--------

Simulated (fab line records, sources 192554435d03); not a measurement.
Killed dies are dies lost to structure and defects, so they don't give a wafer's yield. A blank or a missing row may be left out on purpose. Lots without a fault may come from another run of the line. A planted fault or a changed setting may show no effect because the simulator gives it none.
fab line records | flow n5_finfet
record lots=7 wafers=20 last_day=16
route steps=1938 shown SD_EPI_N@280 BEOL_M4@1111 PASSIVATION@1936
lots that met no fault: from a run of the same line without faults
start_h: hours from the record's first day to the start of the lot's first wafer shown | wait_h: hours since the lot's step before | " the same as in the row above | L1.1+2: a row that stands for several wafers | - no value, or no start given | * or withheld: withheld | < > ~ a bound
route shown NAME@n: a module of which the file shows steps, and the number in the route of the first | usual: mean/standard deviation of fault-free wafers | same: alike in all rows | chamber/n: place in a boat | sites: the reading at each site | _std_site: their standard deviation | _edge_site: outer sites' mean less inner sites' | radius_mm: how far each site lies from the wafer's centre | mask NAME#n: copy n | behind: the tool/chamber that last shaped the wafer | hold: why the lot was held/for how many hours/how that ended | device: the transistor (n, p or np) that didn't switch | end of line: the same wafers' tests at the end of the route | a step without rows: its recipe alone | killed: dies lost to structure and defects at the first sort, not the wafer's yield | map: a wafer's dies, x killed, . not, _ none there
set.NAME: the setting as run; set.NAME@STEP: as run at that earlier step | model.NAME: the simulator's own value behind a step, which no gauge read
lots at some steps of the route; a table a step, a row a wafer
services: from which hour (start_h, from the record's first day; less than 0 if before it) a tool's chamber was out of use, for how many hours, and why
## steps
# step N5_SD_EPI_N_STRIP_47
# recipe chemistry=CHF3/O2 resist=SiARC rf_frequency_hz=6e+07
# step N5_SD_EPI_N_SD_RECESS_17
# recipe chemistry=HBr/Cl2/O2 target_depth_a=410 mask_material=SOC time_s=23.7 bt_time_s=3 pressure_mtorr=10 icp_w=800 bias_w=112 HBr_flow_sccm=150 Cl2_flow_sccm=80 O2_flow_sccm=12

--------

# [Work instruction]
Please retype the data exactly as it stands, from its first line down to the line that contains "lots that met", then stop.

# [Written solution]
Simulated (fab line records, sources 192554435d03); not a measurement.
Killed dies are dies lost to structure and defects, so they don't give a wafer's yield. A blank or a missing row may be left out on purpose. Lots without a fault may come from another run of the line. A planted fault or a changed setting may show no effect because the simulator gives it none.
fab line records | flow n5_finfet
record lots=7 wafers=20 last_day=16
route steps=1938 shown SD_EPI_N@280 BEOL_M4@1111 PASSIVATION@1936
lots that met no fault: from a run of the same line without faults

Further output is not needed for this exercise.